EXTRACTED ENTRIES:
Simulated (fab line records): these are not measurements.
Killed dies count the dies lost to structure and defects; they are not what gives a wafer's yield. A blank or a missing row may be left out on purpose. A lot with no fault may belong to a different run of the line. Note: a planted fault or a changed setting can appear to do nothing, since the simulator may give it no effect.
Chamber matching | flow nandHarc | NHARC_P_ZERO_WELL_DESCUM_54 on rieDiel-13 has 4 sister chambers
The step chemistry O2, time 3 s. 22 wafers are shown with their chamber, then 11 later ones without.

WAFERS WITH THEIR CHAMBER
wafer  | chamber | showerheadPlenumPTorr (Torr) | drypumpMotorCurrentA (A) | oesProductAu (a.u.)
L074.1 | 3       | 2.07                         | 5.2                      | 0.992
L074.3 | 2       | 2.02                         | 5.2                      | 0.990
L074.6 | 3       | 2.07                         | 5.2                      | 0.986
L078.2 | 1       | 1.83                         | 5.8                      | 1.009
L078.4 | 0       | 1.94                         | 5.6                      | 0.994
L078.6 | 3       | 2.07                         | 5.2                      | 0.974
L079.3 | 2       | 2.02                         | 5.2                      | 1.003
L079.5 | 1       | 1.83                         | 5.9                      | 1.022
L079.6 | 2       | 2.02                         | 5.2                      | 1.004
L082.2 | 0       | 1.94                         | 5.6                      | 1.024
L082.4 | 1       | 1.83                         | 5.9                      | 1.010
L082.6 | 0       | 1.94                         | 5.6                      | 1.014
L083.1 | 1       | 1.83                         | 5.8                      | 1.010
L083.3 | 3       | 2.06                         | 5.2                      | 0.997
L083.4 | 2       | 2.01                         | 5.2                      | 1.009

WORK REQUEST:
Every line above has to be restated word for word.

SOLUTION:
Simulated (fab line records): these are not measurements.
Killed dies count the dies lost to structure and defects; they are not what gives a wafer's yield. A blank or a missing row may be left out on purpose. A lot with no fault may belong to a different run of the line. Note: a planted fault or a changed setting can appear to do nothing, since the simulator may give it no effect.
Chamber matching | flow nandHarc | NHARC_P_ZERO_WELL_DESCUM_54 on rieDiel-13 has 4 sister chambers
The step chemistry O2, time 3 s. 22 wafers are shown with their chamber, then 11 later ones without.

WAFERS WITH THEIR CHAMBER
wafer  | chamber | showerheadPlenumPTorr (Torr) | drypumpMotorCurrentA (A) | oesProductAu (a.u.)
L074.1 | 3       | 2.07                         | 5.2                      | 0.992
L074.3 | 2       | 2.02                         | 5.2                      | 0.990
L074.6 | 3       | 2.07                         | 5.2                      | 0.986
L078.2 | 1       | 1.83                         | 5.8                      | 1.009
L078.4 | 0       | 1.94                         | 5.6                      | 0.994
L078.6 | 3       | 2.07                         | 5.2                      | 0.974
L079.3 | 2       | 2.02                         | 5.2                      | 1.003
L079.5 | 1       | 1.83                         | 5.9                      | 1.022
L079.6 | 2       | 2.02                         | 5.2                      | 1.004
L082.2 | 0       | 1.94                         | 5.6                      | 1.024
L082.4 | 1       | 1.83                         | 5.9                      | 1.010
L082.6 | 0       | 1.94                         | 5.6                      | 1.014
L083.1 | 1       | 1.83                         | 5.8                      | 1.010
L083.3 | 3       | 2.06                         | 5.2                      | 0.997
L083.4 | 2       | 2.01                         | 5.2                      | 1.009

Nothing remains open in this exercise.